Work request - Needed from the data below: every line from the one with "A sampling plan" up to and including the one with "The plan is", repeated exactly and with nothing else.

Data under study -
--------------------

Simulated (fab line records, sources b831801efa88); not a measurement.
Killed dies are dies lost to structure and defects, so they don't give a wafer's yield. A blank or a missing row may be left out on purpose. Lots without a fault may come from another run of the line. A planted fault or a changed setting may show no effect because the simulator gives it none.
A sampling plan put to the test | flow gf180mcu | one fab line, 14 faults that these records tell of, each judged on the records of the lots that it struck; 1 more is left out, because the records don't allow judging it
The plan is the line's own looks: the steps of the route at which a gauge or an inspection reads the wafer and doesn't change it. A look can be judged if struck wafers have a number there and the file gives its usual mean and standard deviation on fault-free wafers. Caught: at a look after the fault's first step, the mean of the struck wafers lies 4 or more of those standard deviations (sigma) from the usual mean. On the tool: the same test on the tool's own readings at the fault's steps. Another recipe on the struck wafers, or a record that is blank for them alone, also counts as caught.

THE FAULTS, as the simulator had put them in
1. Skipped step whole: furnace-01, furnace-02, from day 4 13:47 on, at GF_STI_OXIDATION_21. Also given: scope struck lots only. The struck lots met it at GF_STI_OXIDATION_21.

--------------------

Exercise solution -
A sampling plan put to the test | flow gf180mcu | one fab line, 14 faults that these records tell of, each judged on the records of the lots that it struck; 1 more is left out, because the records don't allow judging it
The plan is the line's own looks: the steps of the route at which a gauge or an inspection reads the wafer and doesn't change it. A look can be judged if struck wafers have a number there and the file gives its usual mean and standard deviation on fault-free wafers. Caught: at a look after the fault's first step, the mean of the struck wafers lies 4 or more of those standard deviations (sigma) from the usual mean. On the tool: the same test on the tool's own readings at the fault's steps. Another recipe on the struck wafers, or a record that is blank for them alone, also counts as caught.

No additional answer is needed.